Start of Block

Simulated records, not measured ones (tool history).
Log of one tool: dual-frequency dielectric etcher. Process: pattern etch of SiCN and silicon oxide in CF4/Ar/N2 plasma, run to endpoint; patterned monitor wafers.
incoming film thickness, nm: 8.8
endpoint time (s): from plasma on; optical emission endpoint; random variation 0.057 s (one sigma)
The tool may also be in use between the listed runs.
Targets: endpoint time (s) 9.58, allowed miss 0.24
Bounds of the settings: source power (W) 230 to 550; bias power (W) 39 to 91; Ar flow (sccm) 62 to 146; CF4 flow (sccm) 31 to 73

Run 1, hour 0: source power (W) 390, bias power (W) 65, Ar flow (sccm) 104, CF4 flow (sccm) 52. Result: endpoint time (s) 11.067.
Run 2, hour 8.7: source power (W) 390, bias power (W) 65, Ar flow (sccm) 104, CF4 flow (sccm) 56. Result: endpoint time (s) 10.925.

End of Block

## Activity
Using the listing above, retype each line exactly.

## Exercise answer
Simulated records, not measured ones (tool history).
Log of one tool: dual-frequency dielectric etcher. Process: pattern etch of SiCN and silicon oxide in CF4/Ar/N2 plasma, run to endpoint; patterned monitor wafers.
incoming film thickness, nm: 8.8
endpoint time (s): from plasma on; optical emission endpoint; random variation 0.057 s (one sigma)
The tool may also be in use between the listed runs.
Targets: endpoint time (s) 9.58, allowed miss 0.24
Bounds of the settings: source power (W) 230 to 550; bias power (W) 39 to 91; Ar flow (sccm) 62 to 146; CF4 flow (sccm) 31 to 73

Run 1, hour 0: source power (W) 390, bias power (W) 65, Ar flow (sccm) 104, CF4 flow (sccm) 52. Result: endpoint time (s) 11.067.
Run 2, hour 8.7: source power (W) 390, bias power (W) 65, Ar flow (sccm) 104, CF4 flow (sccm) 56. Result: endpoint time (s) 10.925.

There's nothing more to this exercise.